§ **ASSIGNED TASK**:
Return all of the entries, keeping every word and mark as it is.

====
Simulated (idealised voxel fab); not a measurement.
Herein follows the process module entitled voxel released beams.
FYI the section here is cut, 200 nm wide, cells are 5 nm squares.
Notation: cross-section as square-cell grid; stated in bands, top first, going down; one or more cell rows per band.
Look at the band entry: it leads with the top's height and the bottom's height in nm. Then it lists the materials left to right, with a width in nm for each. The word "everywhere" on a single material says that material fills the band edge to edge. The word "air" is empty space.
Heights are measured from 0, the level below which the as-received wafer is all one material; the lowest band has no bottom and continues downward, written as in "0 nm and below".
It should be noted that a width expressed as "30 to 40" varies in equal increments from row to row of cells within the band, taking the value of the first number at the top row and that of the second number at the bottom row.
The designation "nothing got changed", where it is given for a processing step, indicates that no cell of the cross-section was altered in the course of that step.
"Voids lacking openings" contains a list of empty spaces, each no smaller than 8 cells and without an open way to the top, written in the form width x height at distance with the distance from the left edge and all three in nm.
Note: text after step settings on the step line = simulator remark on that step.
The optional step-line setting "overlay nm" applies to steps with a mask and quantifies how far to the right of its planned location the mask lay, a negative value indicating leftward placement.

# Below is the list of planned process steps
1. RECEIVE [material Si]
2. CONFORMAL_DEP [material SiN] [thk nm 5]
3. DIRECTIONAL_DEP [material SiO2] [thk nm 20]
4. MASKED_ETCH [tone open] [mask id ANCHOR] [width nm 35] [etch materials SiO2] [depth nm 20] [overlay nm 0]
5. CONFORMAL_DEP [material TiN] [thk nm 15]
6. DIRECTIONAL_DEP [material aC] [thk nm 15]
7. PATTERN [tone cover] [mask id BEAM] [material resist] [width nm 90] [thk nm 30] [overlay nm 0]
====

§ **EXERCISE SOLUTION**:
Simulated (idealised voxel fab); not a measurement.
Herein follows the process module entitled voxel released beams.
FYI the section here is cut, 200 nm wide, cells are 5 nm squares.
Notation: cross-section as square-cell grid; stated in bands, top first, going down; one or more cell rows per band.
Look at the band entry: it leads with the top's height and the bottom's height in nm. Then it lists the materials left to right, with a width in nm for each. The word "everywhere" on a single material says that material fills the band edge to edge. The word "air" is empty space.
Heights are measured from 0, the level below which the as-received wafer is all one material; the lowest band has no bottom and continues downward, written as in "0 nm and below".
It should be noted that a width expressed as "30 to 40" varies in equal increments from row to row of cells within the band, taking the value of the first number at the top row and that of the second number at the bottom row.
The designation "nothing got changed", where it is given for a processing step, indicates that no cell of the cross-section was altered in the course of that step.
"Voids lacking openings" contains a list of empty spaces, each no smaller than 8 cells and without an open way to the top, written in the form width x height at distance with the distance from the left edge and all three in nm.
Note: text after step settings on the step line = simulator remark on that step.
The optional step-line setting "overlay nm" applies to steps with a mask and quantifies how far to the right of its planned location the mask lay, a negative value indicating leftward placement.

# Below is the list of planned process steps
1. RECEIVE [material Si]
2. CONFORMAL_DEP [material SiN] [thk nm 5]
3. DIRECTIONAL_DEP [material SiO2] [thk nm 20]
4. MASKED_ETCH [tone open] [mask id ANCHOR] [width nm 35] [etch materials SiO2] [depth nm 20] [overlay nm 0]
5. CONFORMAL_DEP [material TiN] [thk nm 15]
6. DIRECTIONAL_DEP [material aC] [thk nm 15]
7. PATTERN [tone cover] [mask id BEAM] [material resist] [width nm 90] [thk nm 30] [overlay nm 0]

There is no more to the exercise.